WORK ORDER ::
Retype only the lines at the head of the records, first through the one with "2. Object or", exactly as written.

>>

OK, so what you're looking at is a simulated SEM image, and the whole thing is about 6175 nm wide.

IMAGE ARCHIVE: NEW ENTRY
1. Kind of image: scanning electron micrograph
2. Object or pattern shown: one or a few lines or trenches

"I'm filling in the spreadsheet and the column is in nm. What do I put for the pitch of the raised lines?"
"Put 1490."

<<

RESPONSE ::
OK, so what you're looking at is a simulated SEM image, and the whole thing is about 6175 nm wide.

IMAGE ARCHIVE: NEW ENTRY
1. Kind of image: scanning electron micrograph
2. Object or pattern shown: one or a few lines or trenches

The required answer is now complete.